ASSIGNED TASK
Only an exact repetition of every entry counts as the answer.

DATASET ENTRIES
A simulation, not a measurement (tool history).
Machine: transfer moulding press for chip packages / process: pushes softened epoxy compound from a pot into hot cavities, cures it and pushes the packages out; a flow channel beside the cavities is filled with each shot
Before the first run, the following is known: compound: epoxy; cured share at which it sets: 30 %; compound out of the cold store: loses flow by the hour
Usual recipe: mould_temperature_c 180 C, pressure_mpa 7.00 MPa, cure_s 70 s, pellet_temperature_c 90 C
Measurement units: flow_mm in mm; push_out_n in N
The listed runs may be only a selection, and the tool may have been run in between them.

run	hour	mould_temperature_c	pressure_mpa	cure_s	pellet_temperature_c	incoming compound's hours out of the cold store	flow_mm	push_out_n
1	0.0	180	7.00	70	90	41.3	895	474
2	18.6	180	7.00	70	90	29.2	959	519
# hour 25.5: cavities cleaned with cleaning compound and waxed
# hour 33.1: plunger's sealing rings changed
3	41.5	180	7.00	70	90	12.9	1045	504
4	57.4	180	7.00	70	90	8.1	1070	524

RESPONSE AREA
A simulation, not a measurement (tool history).
Machine: transfer moulding press for chip packages / process: pushes softened epoxy compound from a pot into hot cavities, cures it and pushes the packages out; a flow channel beside the cavities is filled with each shot
Before the first run, the following is known: compound: epoxy; cured share at which it sets: 30 %; compound out of the cold store: loses flow by the hour
Usual recipe: mould_temperature_c 180 C, pressure_mpa 7.00 MPa, cure_s 70 s, pellet_temperature_c 90 C
Measurement units: flow_mm in mm; push_out_n in N
The listed runs may be only a selection, and the tool may have been run in between them.

run	hour	mould_temperature_c	pressure_mpa	cure_s	pellet_temperature_c	incoming compound's hours out of the cold store	flow_mm	push_out_n
1	0.0	180	7.00	70	90	41.3	895	474
2	18.6	180	7.00	70	90	29.2	959	519
# hour 25.5: cavities cleaned with cleaning compound and waxed
# hour 33.1: plunger's sealing rings changed
3	41.5	180	7.00	70	90	12.9	1045	504
4	57.4	180	7.00	70	90	8.1	1070	524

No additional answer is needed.